In the listing below, find the line with "A wafer's yield", then repeat exactly every line from the top through that one.

----------

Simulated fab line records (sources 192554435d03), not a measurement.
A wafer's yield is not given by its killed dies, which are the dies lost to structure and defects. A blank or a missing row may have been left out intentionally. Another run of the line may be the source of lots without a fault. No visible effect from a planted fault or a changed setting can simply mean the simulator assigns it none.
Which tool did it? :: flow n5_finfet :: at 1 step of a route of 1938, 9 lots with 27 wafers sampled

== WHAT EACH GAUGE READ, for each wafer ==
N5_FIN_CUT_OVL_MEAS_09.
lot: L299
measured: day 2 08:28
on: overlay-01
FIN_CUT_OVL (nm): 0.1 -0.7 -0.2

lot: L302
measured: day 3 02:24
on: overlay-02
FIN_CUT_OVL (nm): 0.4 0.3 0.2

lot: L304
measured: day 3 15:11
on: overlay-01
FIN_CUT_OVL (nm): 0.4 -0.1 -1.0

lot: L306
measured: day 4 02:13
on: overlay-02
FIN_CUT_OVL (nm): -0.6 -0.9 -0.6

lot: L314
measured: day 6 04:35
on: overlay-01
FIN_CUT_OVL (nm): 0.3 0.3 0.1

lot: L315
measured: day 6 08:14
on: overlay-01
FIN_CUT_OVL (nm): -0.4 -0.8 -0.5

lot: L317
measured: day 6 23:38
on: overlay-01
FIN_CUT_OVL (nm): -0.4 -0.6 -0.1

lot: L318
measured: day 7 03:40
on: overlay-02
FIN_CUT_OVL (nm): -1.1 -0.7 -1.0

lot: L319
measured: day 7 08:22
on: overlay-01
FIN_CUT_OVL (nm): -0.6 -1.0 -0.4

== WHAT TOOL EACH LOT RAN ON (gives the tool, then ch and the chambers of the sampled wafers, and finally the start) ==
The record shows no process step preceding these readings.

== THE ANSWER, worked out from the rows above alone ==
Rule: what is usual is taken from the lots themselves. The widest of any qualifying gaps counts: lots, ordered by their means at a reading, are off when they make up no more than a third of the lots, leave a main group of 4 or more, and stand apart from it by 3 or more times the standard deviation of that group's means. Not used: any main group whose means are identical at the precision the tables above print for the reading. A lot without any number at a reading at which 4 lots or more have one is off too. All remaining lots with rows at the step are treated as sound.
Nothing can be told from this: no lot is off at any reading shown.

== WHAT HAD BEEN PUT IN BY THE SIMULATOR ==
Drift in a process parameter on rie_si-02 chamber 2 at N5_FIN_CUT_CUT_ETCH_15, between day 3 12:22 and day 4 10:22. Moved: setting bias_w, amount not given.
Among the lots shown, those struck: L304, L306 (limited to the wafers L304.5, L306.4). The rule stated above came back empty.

----------

## Reply
Simulated fab line records (sources 192554435d03), not a measurement.
A wafer's yield is not given by its killed dies, which are the dies lost to structure and defects. A blank or a missing row may have been left out intentionally. Another run of the line may be the source of lots without a fault. No visible effect from a planted fault or a changed setting can simply mean the simulator assigns it none.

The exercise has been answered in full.